--- START ---
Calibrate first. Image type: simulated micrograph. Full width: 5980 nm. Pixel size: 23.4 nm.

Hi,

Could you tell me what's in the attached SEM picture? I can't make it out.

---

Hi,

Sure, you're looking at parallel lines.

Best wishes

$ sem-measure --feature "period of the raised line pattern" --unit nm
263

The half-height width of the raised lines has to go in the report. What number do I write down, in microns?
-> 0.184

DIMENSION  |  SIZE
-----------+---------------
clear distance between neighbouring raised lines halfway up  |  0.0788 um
--- END ---

Brief: Word for word, transcribe all of the material.

Exercise answer:
Calibrate first. Image type: simulated micrograph. Full width: 5980 nm. Pixel size: 23.4 nm.

Hi,

Could you tell me what's in the attached SEM picture? I can't make it out.

---

Hi,

Sure, you're looking at parallel lines.

Best wishes

$ sem-measure --feature "period of the raised line pattern" --unit nm
263

The half-height width of the raised lines has to go in the report. What number do I write down, in microns?
-> 0.184

DIMENSION  |  SIZE
-----------+---------------
clear distance between neighbouring raised lines halfway up  |  0.0788 um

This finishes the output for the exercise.